-- Activity --
Where the material below has a line containing "The two images", start repeating exactly, and keep going through the line containing "Imagine a thin", with no other lines.

-- Provided records --
*** Begin section ***

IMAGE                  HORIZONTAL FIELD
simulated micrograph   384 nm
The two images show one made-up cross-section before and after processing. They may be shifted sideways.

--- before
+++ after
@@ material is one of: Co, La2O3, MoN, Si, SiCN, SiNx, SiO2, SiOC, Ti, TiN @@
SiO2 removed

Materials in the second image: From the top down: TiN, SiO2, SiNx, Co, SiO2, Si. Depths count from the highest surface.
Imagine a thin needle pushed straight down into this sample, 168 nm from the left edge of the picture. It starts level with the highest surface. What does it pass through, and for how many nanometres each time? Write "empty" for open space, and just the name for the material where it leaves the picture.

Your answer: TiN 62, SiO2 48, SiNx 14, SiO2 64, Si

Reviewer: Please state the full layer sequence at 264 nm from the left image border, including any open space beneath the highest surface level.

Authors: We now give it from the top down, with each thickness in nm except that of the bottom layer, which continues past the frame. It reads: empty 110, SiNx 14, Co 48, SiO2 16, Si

*** End section ***

-- Reply --
The two images show one made-up cross-section before and after processing. They may be shifted sideways.

--- before
+++ after
@@ material is one of: Co, La2O3, MoN, Si, SiCN, SiNx, SiO2, SiOC, Ti, TiN @@
SiO2 removed

Materials in the second image: From the top down: TiN, SiO2, SiNx, Co, SiO2, Si. Depths count from the highest surface.
Imagine a thin needle pushed straight down into this sample, 168 nm from the left edge of the picture. It starts level with the highest surface. What does it pass through, and for how many nanometres each time? Write "empty" for open space, and just the name for the material where it leaves the picture.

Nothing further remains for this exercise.